** Data under study follows **

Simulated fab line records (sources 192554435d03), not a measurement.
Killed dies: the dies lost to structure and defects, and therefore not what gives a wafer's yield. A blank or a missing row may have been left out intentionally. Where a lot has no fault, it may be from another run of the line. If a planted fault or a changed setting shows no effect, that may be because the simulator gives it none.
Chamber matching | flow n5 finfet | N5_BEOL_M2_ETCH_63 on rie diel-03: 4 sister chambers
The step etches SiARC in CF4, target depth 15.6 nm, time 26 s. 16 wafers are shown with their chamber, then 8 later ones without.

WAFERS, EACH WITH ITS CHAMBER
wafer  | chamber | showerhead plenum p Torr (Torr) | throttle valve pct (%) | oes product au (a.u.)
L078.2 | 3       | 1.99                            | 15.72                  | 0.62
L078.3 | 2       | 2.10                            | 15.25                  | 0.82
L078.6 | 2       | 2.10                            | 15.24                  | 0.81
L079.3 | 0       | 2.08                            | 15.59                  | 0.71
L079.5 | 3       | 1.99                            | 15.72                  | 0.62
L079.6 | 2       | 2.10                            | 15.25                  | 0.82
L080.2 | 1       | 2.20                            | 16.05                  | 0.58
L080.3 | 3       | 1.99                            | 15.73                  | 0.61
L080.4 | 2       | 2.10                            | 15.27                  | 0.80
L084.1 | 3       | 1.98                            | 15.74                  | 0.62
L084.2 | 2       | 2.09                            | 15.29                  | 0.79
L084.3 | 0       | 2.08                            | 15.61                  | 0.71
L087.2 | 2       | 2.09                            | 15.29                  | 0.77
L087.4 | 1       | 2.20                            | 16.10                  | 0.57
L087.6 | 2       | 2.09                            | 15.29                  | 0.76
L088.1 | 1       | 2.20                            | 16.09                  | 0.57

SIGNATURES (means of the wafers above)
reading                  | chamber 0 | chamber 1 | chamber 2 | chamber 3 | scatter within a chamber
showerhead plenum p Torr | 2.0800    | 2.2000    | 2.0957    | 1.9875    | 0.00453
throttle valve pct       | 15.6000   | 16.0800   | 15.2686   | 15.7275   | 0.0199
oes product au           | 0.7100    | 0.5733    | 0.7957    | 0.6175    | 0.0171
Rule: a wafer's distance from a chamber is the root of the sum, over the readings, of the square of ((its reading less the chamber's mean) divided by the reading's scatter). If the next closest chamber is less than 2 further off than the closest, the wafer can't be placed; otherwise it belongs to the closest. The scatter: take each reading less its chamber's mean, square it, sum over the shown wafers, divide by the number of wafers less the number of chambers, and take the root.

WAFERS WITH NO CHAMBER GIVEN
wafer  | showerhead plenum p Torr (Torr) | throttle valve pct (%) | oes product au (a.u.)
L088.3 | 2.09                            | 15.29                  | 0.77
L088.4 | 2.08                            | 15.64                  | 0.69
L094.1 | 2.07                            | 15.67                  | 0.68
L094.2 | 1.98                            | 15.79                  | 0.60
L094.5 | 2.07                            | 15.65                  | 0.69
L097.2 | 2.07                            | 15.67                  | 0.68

** End of Data under study **

== Action item ==
Retype exactly the lines of the data above, starting at its first line and finishing with the line that has "Chamber matching |" in it.

== Task answer ==
Simulated fab line records (sources 192554435d03), not a measurement.
Killed dies: the dies lost to structure and defects, and therefore not what gives a wafer's yield. A blank or a missing row may have been left out intentionally. Where a lot has no fault, it may be from another run of the line. If a planted fault or a changed setting shows no effect, that may be because the simulator gives it none.
Chamber matching | flow n5 finfet | N5_BEOL_M2_ETCH_63 on rie diel-03: 4 sister chambers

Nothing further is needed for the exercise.